Assignment:
Set out the records again, keeping every word as it is.

☆ ☆ ☆ ☆ ☆
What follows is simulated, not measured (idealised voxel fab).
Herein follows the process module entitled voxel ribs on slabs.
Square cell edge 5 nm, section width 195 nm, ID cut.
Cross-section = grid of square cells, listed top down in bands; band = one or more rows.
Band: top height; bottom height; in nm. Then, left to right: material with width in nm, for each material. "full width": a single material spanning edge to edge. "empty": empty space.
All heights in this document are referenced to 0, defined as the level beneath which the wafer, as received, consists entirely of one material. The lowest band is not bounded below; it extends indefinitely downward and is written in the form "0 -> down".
☆ ☆ ☆ ☆ ☆

Answer box:
What follows is simulated, not measured (idealised voxel fab).
Herein follows the process module entitled voxel ribs on slabs.
Square cell edge 5 nm, section width 195 nm, ID cut.
Cross-section = grid of square cells, listed top down in bands; band = one or more rows.
Band: top height; bottom height; in nm. Then, left to right: material with width in nm, for each material. "full width": a single material spanning edge to edge. "empty": empty space.
All heights in this document are referenced to 0, defined as the level beneath which the wafer, as received, consists entirely of one material. The lowest band is not bounded below; it extends indefinitely downward and is written in the form "0 -> down".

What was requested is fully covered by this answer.